**ASSIGNED TASK:** Please set down the entire listing exactly.

**LISTED RECORDS:**
####################
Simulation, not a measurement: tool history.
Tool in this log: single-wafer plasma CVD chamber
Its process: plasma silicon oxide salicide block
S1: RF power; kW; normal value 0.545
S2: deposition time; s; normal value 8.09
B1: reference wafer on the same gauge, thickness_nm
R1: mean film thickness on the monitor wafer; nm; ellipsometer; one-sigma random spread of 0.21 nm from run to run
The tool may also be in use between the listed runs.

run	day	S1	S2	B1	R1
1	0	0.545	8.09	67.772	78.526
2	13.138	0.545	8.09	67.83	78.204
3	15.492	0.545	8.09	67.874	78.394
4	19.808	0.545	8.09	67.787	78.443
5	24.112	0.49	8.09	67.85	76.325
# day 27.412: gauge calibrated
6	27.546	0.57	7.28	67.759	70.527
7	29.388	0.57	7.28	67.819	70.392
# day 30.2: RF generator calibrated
####################

**EXERCISE RESULT:**
Simulation, not a measurement: tool history.
Tool in this log: single-wafer plasma CVD chamber
Its process: plasma silicon oxide salicide block
S1: RF power; kW; normal value 0.545
S2: deposition time; s; normal value 8.09
B1: reference wafer on the same gauge, thickness_nm
R1: mean film thickness on the monitor wafer; nm; ellipsometer; one-sigma random spread of 0.21 nm from run to run
The tool may also be in use between the listed runs.

run	day	S1	S2	B1	R1
1	0	0.545	8.09	67.772	78.526
2	13.138	0.545	8.09	67.83	78.204
3	15.492	0.545	8.09	67.874	78.394
4	19.808	0.545	8.09	67.787	78.443
5	24.112	0.49	8.09	67.85	76.325
# day 27.412: gauge calibrated
6	27.546	0.57	7.28	67.759	70.527
7	29.388	0.57	7.28	67.819	70.392
# day 30.2: RF generator calibrated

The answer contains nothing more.